Provided information »
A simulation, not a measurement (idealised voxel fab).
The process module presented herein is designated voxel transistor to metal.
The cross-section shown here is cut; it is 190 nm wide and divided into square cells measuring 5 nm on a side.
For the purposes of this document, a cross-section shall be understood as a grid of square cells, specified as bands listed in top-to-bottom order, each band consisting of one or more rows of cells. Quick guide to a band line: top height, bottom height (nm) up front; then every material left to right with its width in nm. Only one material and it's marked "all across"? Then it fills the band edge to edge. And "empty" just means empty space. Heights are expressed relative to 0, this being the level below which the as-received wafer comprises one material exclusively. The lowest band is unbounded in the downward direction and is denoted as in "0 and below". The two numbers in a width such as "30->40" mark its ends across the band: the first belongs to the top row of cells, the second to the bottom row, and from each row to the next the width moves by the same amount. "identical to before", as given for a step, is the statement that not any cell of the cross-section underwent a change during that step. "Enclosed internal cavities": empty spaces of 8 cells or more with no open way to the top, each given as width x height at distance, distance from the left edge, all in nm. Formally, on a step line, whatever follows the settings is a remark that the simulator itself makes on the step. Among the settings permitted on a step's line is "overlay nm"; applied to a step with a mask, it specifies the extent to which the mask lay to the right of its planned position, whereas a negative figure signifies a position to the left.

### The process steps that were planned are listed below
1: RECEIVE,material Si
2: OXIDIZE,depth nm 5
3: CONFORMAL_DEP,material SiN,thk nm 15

Exercise » Each line of the data above should appear again in your answer, exactly as given.

Response area »
A simulation, not a measurement (idealised voxel fab).
The process module presented herein is designated voxel transistor to metal.
The cross-section shown here is cut; it is 190 nm wide and divided into square cells measuring 5 nm on a side.
For the purposes of this document, a cross-section shall be understood as a grid of square cells, specified as bands listed in top-to-bottom order, each band consisting of one or more rows of cells. Quick guide to a band line: top height, bottom height (nm) up front; then every material left to right with its width in nm. Only one material and it's marked "all across"? Then it fills the band edge to edge. And "empty" just means empty space. Heights are expressed relative to 0, this being the level below which the as-received wafer comprises one material exclusively. The lowest band is unbounded in the downward direction and is denoted as in "0 and below". The two numbers in a width such as "30->40" mark its ends across the band: the first belongs to the top row of cells, the second to the bottom row, and from each row to the next the width moves by the same amount. "identical to before", as given for a step, is the statement that not any cell of the cross-section underwent a change during that step. "Enclosed internal cavities": empty spaces of 8 cells or more with no open way to the top, each given as width x height at distance, distance from the left edge, all in nm. Formally, on a step line, whatever follows the settings is a remark that the simulator itself makes on the step. Among the settings permitted on a step's line is "overlay nm"; applied to a step with a mask, it specifies the extent to which the mask lay to the right of its planned position, whereas a negative figure signifies a position to the left.

### The process steps that were planned are listed below
1: RECEIVE,material Si
2: OXIDIZE,depth nm 5
3: CONFORMAL_DEP,material SiN,thk nm 15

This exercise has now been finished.